▶ Task item
The lines from the start of the data through the line containing "(+) following a" are to be reproduced exactly, both ends included.

┄┄┄┄┄┄┄┄┄┄

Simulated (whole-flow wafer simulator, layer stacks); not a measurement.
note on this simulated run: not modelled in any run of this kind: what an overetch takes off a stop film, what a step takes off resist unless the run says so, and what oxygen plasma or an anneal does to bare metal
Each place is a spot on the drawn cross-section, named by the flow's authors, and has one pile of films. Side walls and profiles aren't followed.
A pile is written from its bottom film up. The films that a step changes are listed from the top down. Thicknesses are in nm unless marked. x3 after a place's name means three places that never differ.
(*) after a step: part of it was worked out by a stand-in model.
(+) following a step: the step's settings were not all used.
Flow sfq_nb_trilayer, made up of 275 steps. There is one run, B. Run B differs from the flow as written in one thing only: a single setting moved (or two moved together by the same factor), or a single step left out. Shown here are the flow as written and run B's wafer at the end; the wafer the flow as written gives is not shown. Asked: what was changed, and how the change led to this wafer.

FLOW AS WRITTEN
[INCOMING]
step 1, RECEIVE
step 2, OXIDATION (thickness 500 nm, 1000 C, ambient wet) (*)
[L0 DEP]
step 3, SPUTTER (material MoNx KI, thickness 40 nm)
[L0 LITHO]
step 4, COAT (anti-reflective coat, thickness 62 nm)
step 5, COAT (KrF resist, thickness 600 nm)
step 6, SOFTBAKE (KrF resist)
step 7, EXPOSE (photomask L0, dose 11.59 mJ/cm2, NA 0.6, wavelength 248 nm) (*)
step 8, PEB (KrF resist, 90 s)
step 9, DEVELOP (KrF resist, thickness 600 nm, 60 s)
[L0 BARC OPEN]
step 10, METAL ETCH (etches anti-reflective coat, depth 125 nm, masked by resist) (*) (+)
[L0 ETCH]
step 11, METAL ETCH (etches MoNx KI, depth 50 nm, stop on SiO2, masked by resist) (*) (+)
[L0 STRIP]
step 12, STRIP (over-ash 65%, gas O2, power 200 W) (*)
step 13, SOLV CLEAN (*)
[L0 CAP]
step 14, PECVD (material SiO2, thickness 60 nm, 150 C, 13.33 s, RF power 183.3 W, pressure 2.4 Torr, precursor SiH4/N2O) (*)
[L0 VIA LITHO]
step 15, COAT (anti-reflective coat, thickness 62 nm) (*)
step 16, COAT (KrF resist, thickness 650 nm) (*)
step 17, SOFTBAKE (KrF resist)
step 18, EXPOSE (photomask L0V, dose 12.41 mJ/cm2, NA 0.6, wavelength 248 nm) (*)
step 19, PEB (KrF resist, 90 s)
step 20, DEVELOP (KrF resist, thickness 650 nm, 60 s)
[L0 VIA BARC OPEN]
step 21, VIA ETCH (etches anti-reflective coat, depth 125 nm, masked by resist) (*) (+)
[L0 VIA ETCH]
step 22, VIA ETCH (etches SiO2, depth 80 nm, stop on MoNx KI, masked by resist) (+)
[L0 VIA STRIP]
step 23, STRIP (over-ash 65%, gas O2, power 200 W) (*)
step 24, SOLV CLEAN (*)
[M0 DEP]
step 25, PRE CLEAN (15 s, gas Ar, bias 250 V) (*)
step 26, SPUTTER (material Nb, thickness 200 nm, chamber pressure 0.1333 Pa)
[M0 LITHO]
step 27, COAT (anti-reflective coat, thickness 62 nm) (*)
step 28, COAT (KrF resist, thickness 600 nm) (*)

┄┄┄┄┄┄┄┄┄┄

▶ Task response
Simulated (whole-flow wafer simulator, layer stacks); not a measurement.
note on this simulated run: not modelled in any run of this kind: what an overetch takes off a stop film, what a step takes off resist unless the run says so, and what oxygen plasma or an anneal does to bare metal
Each place is a spot on the drawn cross-section, named by the flow's authors, and has one pile of films. Side walls and profiles aren't followed.
A pile is written from its bottom film up. The films that a step changes are listed from the top down. Thicknesses are in nm unless marked. x3 after a place's name means three places that never differ.
(*) after a step: part of it was worked out by a stand-in model.
(+) following a step: the step's settings were not all used.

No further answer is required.